/---

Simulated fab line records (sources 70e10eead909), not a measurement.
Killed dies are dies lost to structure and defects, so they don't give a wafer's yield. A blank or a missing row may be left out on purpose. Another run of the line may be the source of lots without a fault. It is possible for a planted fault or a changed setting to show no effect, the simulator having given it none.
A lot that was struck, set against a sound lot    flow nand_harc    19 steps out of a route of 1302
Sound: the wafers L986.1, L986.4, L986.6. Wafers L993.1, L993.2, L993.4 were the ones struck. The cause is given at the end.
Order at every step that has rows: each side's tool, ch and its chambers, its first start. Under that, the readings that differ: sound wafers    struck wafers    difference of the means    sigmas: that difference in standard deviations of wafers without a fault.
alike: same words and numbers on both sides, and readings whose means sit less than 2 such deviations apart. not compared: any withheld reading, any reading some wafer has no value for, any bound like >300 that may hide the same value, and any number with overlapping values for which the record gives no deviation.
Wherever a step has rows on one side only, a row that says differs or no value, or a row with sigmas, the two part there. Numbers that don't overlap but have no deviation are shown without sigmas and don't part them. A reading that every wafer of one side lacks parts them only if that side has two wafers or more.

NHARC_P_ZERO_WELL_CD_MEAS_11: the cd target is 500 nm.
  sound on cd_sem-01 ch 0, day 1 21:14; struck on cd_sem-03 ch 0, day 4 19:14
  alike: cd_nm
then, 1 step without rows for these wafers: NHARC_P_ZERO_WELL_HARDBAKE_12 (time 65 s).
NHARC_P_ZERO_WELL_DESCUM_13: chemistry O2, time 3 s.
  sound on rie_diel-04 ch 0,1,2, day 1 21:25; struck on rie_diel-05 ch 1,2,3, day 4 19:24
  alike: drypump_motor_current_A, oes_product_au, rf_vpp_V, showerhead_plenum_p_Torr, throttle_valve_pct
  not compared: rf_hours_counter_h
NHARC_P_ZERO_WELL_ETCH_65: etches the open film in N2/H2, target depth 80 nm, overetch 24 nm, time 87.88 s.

\---

• **ASSIGNED TASK**: The line containing "Sound: the wafers" marks the end. Please print exactly every line from the top of the data to it, both included, and nothing more.

• **EXERCISE SOLUTION**:
Simulated fab line records (sources 70e10eead909), not a measurement.
Killed dies are dies lost to structure and defects, so they don't give a wafer's yield. A blank or a missing row may be left out on purpose. Another run of the line may be the source of lots without a fault. It is possible for a planted fault or a changed setting to show no effect, the simulator having given it none.
A lot that was struck, set against a sound lot    flow nand_harc    19 steps out of a route of 1302
Sound: the wafers L986.1, L986.4, L986.6. Wafers L993.1, L993.2, L993.4 were the ones struck. The cause is given at the end.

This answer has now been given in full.